----------

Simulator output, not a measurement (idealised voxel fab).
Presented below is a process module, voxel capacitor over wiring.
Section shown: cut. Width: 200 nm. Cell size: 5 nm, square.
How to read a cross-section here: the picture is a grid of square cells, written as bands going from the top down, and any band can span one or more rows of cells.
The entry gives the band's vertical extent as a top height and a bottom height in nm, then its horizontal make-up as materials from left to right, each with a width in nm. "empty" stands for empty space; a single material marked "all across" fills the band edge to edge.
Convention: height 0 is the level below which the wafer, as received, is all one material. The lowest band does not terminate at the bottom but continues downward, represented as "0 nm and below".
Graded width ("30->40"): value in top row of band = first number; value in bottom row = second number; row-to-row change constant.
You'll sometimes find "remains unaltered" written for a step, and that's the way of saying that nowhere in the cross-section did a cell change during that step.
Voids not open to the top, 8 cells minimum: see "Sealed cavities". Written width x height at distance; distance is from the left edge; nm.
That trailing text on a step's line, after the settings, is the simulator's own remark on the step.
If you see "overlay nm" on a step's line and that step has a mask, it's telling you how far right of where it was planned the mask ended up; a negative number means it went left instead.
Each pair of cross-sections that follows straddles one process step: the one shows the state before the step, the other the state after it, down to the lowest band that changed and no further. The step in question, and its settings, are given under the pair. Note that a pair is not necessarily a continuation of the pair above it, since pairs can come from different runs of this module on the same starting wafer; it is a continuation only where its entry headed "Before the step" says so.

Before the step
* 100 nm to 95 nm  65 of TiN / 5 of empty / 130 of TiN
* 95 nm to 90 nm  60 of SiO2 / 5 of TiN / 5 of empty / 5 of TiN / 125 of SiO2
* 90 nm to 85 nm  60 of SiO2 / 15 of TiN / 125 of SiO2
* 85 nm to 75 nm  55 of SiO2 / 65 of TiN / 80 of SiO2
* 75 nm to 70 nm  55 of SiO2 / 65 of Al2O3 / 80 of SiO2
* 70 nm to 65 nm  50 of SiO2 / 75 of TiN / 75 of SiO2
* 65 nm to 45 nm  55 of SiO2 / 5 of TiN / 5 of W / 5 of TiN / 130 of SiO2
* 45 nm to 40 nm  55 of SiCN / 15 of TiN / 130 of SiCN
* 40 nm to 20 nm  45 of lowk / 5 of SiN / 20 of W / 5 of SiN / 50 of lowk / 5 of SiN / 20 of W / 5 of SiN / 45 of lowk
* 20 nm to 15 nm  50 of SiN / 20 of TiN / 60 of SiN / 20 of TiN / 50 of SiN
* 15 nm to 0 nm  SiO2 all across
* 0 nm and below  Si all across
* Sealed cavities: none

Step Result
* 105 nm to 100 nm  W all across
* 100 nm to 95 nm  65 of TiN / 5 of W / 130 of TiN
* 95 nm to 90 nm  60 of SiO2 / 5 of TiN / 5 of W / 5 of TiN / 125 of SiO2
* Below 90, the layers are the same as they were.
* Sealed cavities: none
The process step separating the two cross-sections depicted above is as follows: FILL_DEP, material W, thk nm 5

----------

Work item: Output exactly the leading lines of the data, up to and including the line marked by "Convention: height 0".

Problem solution:
Simulator output, not a measurement (idealised voxel fab).
Presented below is a process module, voxel capacitor over wiring.
Section shown: cut. Width: 200 nm. Cell size: 5 nm, square.
How to read a cross-section here: the picture is a grid of square cells, written as bands going from the top down, and any band can span one or more rows of cells.
The entry gives the band's vertical extent as a top height and a bottom height in nm, then its horizontal make-up as materials from left to right, each with a width in nm. "empty" stands for empty space; a single material marked "all across" fills the band edge to edge.
Convention: height 0 is the level below which the wafer, as received, is all one material. The lowest band does not terminate at the bottom but continues downward, represented as "0 nm and below".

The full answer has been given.